Assigned task → Each line shown below should be copied exactly.

Stored data →
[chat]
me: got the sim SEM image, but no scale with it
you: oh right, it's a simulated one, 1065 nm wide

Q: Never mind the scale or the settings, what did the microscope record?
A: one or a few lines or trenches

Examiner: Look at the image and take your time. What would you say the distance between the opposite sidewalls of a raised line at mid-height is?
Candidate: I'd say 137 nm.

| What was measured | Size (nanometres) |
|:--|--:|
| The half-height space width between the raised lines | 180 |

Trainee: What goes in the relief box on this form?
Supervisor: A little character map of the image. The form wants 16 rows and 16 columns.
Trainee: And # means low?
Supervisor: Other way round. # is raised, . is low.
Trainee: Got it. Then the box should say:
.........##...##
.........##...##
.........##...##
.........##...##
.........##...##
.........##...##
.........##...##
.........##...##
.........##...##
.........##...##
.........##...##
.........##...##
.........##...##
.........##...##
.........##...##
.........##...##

Worked solution →
[chat]
me: got the sim SEM image, but no scale with it
you: oh right, it's a simulated one, 1065 nm wide

Q: Never mind the scale or the settings, what did the microscope record?
A: one or a few lines or trenches

Examiner: Look at the image and take your time. What would you say the distance between the opposite sidewalls of a raised line at mid-height is?
Candidate: I'd say 137 nm.

| What was measured | Size (nanometres) |
|:--|--:|
| The half-height space width between the raised lines | 180 |

Trainee: What goes in the relief box on this form?
Supervisor: A little character map of the image. The form wants 16 rows and 16 columns.
Trainee: And # means low?
Supervisor: Other way round. # is raised, . is low.
Trainee: Got it. Then the box should say:
.........##...##
.........##...##
.........##...##
.........##...##
.........##...##
.........##...##
.........##...##
.........##...##
.........##...##
.........##...##
.........##...##
.........##...##
.........##...##
.........##...##
.........##...##
.........##...##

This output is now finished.